| Records supplied |
···

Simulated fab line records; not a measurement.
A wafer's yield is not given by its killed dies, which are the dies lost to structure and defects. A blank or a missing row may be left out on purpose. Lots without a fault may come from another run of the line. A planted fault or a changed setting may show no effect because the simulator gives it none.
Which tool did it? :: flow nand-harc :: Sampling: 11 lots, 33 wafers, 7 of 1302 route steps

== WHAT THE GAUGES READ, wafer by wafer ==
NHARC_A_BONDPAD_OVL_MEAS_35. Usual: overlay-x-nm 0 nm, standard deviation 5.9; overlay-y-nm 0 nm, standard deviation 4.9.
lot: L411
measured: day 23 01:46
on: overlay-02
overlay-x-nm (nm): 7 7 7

···

| Brief |
Take the entries above and transcribe them in full.

| Task output |
Simulated fab line records; not a measurement.
A wafer's yield is not given by its killed dies, which are the dies lost to structure and defects. A blank or a missing row may be left out on purpose. Lots without a fault may come from another run of the line. A planted fault or a changed setting may show no effect because the simulator gives it none.
Which tool did it? :: flow nand-harc :: Sampling: 11 lots, 33 wafers, 7 of 1302 route steps

== WHAT THE GAUGES READ, wafer by wafer ==
NHARC_A_BONDPAD_OVL_MEAS_35. Usual: overlay-x-nm 0 nm, standard deviation 5.9; overlay-y-nm 0 nm, standard deviation 4.9.
lot: L411
measured: day 23 01:46
on: overlay-02
overlay-x-nm (nm): 7 7 7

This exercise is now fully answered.